ACTIVITY:
The records must be repeated exactly and in their entirety.

==== INFORMATION SHOWN

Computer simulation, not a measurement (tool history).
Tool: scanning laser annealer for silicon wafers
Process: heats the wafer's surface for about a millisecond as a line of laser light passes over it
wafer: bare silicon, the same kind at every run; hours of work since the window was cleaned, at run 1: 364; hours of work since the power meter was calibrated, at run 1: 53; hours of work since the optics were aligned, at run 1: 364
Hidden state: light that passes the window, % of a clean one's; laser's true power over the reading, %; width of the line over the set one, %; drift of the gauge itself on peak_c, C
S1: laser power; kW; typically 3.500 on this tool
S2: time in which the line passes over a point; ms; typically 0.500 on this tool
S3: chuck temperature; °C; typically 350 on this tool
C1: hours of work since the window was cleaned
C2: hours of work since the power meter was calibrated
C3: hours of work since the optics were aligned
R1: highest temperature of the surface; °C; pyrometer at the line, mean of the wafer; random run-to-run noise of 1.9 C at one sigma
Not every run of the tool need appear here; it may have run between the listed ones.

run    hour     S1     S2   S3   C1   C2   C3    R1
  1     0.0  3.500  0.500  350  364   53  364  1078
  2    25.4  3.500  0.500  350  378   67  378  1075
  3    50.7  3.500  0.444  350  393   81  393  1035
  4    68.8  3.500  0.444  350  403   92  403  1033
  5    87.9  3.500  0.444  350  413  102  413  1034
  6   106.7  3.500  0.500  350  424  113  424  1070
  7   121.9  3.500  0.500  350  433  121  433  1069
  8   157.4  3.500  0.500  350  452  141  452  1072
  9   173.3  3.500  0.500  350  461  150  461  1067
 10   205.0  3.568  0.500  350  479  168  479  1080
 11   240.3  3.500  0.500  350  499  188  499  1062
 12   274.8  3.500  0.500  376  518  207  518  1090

========

TASK ANSWER:
Computer simulation, not a measurement (tool history).
Tool: scanning laser annealer for silicon wafers
Process: heats the wafer's surface for about a millisecond as a line of laser light passes over it
wafer: bare silicon, the same kind at every run; hours of work since the window was cleaned, at run 1: 364; hours of work since the power meter was calibrated, at run 1: 53; hours of work since the optics were aligned, at run 1: 364
Hidden state: light that passes the window, % of a clean one's; laser's true power over the reading, %; width of the line over the set one, %; drift of the gauge itself on peak_c, C
S1: laser power; kW; typically 3.500 on this tool
S2: time in which the line passes over a point; ms; typically 0.500 on this tool
S3: chuck temperature; °C; typically 350 on this tool
C1: hours of work since the window was cleaned
C2: hours of work since the power meter was calibrated
C3: hours of work since the optics were aligned
R1: highest temperature of the surface; °C; pyrometer at the line, mean of the wafer; random run-to-run noise of 1.9 C at one sigma
Not every run of the tool need appear here; it may have run between the listed ones.

run    hour     S1     S2   S3   C1   C2   C3    R1
  1     0.0  3.500  0.500  350  364   53  364  1078
  2    25.4  3.500  0.500  350  378   67  378  1075
  3    50.7  3.500  0.444  350  393   81  393  1035
  4    68.8  3.500  0.444  350  403   92  403  1033
  5    87.9  3.500  0.444  350  413  102  413  1034
  6   106.7  3.500  0.500  350  424  113  424  1070
  7   121.9  3.500  0.500  350  433  121  433  1069
  8   157.4  3.500  0.500  350  452  141  452  1072
  9   173.3  3.500  0.500  350  461  150  461  1067
 10   205.0  3.568  0.500  350  479  168  479  1080
 11   240.3  3.500  0.500  350  499  188  499  1062
 12   274.8  3.500  0.500  376  518  207  518  1090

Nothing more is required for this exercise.